§ **Supplied entries**:
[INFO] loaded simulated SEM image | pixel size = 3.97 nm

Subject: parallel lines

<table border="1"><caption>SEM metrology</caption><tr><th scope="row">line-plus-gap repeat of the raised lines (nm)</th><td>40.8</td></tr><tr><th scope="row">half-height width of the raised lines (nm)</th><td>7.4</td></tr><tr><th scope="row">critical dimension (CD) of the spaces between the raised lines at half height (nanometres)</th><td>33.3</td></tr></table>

§ **Activity**: The records above should be duplicated in full, exactly as given.

§ **Solution**:
[INFO] loaded simulated SEM image | pixel size = 3.97 nm

Subject: parallel lines

<table border="1"><caption>SEM metrology</caption><tr><th scope="row">line-plus-gap repeat of the raised lines (nm)</th><td>40.8</td></tr><tr><th scope="row">half-height width of the raised lines (nm)</th><td>7.4</td></tr><tr><th scope="row">critical dimension (CD) of the spaces between the raised lines at half height (nanometres)</th><td>33.3</td></tr></table>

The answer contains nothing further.